▶ Data for review
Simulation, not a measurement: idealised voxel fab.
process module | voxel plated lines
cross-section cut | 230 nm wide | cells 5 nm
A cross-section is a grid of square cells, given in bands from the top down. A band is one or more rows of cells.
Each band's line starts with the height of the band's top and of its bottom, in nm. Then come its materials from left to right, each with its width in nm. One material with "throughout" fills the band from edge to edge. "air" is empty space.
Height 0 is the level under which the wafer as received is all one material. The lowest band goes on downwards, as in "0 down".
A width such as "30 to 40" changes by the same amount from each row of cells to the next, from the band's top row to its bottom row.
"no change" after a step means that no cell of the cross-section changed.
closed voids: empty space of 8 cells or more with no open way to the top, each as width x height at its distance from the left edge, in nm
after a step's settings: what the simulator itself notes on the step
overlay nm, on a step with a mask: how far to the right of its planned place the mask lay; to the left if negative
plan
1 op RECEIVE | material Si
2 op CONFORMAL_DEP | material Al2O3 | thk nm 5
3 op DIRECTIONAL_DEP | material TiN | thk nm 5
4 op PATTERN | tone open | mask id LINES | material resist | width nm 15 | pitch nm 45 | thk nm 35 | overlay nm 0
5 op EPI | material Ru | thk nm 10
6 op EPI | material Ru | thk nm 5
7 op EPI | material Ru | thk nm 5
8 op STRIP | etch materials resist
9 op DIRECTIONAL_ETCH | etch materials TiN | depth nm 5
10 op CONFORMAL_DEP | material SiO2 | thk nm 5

▶ Requirement
Include the first line of the listing, the line with "3 op DIRECTIONAL_DEP", and every line between them, each repeated exactly, and output only those.

▶ Written response
Simulation, not a measurement: idealised voxel fab.
process module | voxel plated lines
cross-section cut | 230 nm wide | cells 5 nm
A cross-section is a grid of square cells, given in bands from the top down. A band is one or more rows of cells.
Each band's line starts with the height of the band's top and of its bottom, in nm. Then come its materials from left to right, each with its width in nm. One material with "throughout" fills the band from edge to edge. "air" is empty space.
Height 0 is the level under which the wafer as received is all one material. The lowest band goes on downwards, as in "0 down".
A width such as "30 to 40" changes by the same amount from each row of cells to the next, from the band's top row to its bottom row.
"no change" after a step means that no cell of the cross-section changed.
closed voids: empty space of 8 cells or more with no open way to the top, each as width x height at its distance from the left edge, in nm
after a step's settings: what the simulator itself notes on the step
overlay nm, on a step with a mask: how far to the right of its planned place the mask lay; to the left if negative
plan
1 op RECEIVE | material Si
2 op CONFORMAL_DEP | material Al2O3 | thk nm 5
3 op DIRECTIONAL_DEP | material TiN | thk nm 5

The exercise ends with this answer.